* [WORK TASK] The listing below contains a span that opens with the line containing "4. Drift in" and closes with the line containing "5. Wrong mask". Return that span exactly.

* [DATA RECORDS]
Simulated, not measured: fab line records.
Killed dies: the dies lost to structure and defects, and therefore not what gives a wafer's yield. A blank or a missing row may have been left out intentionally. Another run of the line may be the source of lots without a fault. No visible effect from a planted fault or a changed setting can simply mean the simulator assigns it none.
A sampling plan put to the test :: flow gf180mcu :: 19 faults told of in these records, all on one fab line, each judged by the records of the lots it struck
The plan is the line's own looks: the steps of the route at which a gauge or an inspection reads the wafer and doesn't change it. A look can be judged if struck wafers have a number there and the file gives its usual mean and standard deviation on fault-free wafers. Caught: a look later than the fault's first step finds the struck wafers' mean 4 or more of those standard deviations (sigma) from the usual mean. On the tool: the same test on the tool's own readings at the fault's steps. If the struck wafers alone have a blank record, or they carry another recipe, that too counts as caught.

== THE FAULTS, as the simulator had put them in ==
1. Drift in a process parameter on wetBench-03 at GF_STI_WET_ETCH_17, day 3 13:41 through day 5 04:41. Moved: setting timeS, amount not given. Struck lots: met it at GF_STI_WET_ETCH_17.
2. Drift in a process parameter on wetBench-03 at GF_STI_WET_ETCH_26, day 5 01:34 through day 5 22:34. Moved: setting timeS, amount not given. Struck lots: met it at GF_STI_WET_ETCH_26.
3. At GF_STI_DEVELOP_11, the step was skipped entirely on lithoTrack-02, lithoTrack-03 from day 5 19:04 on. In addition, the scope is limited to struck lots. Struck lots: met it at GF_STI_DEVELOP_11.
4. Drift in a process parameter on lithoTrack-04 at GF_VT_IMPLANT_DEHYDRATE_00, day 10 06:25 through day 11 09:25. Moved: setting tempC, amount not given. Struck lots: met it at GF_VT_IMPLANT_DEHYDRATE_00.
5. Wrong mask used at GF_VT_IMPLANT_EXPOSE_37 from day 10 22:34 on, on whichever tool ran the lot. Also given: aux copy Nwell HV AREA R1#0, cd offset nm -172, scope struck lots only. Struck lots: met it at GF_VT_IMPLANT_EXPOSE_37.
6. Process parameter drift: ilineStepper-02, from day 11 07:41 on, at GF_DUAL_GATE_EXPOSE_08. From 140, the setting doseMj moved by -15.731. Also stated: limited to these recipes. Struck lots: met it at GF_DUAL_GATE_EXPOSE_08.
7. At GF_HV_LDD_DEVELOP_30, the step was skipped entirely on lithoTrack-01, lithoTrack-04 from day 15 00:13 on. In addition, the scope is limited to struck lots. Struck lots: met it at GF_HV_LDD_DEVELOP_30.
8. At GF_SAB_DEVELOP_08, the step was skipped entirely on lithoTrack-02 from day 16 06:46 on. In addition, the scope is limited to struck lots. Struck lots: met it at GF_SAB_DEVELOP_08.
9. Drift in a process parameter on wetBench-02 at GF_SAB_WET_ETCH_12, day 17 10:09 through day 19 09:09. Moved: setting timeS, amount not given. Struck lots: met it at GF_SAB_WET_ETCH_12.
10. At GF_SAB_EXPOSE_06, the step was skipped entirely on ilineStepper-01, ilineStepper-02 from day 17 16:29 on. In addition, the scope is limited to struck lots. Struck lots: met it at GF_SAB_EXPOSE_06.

* [EXERCISE RESPONSE]
4. Drift in a process parameter on lithoTrack-04 at GF_VT_IMPLANT_DEHYDRATE_00, day 10 06:25 through day 11 09:25. Moved: setting tempC, amount not given. Struck lots: met it at GF_VT_IMPLANT_DEHYDRATE_00.
5. Wrong mask used at GF_VT_IMPLANT_EXPOSE_37 from day 10 22:34 on, on whichever tool ran the lot. Also given: aux copy Nwell HV AREA R1#0, cd offset nm -172, scope struck lots only. Struck lots: met it at GF_VT_IMPLANT_EXPOSE_37.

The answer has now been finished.